* REQUIRED ACTION
In the listing below, locate the line that contains "Its process: clears" and the line that contains "run 3 hour=46.3". Restate word for word those two lines and every line between them, and nothing else.

* EXTRACTED ENTRIES
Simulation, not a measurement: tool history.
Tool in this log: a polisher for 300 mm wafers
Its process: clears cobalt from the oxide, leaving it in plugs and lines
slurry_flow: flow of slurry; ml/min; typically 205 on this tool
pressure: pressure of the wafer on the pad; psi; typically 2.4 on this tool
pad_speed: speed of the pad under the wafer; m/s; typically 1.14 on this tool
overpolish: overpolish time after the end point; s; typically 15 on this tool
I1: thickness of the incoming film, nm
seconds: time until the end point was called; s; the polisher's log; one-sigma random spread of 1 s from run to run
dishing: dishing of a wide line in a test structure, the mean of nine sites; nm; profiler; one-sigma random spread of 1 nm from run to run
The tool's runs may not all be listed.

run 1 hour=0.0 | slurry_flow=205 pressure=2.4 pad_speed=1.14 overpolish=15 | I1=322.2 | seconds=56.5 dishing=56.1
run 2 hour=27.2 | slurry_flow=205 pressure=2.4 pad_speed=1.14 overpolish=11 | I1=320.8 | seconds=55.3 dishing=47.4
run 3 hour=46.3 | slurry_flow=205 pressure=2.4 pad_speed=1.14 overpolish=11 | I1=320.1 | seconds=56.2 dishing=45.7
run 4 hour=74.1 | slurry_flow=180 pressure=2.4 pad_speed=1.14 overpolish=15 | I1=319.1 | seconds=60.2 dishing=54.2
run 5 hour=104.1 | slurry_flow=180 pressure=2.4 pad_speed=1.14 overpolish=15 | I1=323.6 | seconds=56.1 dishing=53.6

* PROBLEM SOLUTION
Its process: clears cobalt from the oxide, leaving it in plugs and lines
slurry_flow: flow of slurry; ml/min; typically 205 on this tool
pressure: pressure of the wafer on the pad; psi; typically 2.4 on this tool
pad_speed: speed of the pad under the wafer; m/s; typically 1.14 on this tool
overpolish: overpolish time after the end point; s; typically 15 on this tool
I1: thickness of the incoming film, nm
seconds: time until the end point was called; s; the polisher's log; one-sigma random spread of 1 s from run to run
dishing: dishing of a wide line in a test structure, the mean of nine sites; nm; profiler; one-sigma random spread of 1 nm from run to run
The tool's runs may not all be listed.

run 1 hour=0.0 | slurry_flow=205 pressure=2.4 pad_speed=1.14 overpolish=15 | I1=322.2 | seconds=56.5 dishing=56.1
run 2 hour=27.2 | slurry_flow=205 pressure=2.4 pad_speed=1.14 overpolish=11 | I1=320.8 | seconds=55.3 dishing=47.4
run 3 hour=46.3 | slurry_flow=205 pressure=2.4 pad_speed=1.14 overpolish=11 | I1=320.1 | seconds=56.2 dishing=45.7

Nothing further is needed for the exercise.